Data supplied:
• • • • • • •

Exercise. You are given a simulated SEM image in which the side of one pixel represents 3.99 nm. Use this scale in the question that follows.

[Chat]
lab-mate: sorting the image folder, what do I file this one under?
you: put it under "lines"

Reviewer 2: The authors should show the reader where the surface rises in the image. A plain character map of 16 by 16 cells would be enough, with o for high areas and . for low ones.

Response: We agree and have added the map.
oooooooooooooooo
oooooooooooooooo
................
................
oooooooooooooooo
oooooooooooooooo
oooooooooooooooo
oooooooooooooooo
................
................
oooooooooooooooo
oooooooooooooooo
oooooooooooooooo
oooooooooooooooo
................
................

• • • • • • •

Write out the material above exactly, please, from its first line up to and including the line where "Reviewer 2: The" appears, and stop there.

Result:
Exercise. You are given a simulated SEM image in which the side of one pixel represents 3.99 nm. Use this scale in the question that follows.

[Chat]
lab-mate: sorting the image folder, what do I file this one under?
you: put it under "lines"

Reviewer 2: The authors should show the reader where the surface rises in the image. A plain character map of 16 by 16 cells would be enough, with o for high areas and . for low ones.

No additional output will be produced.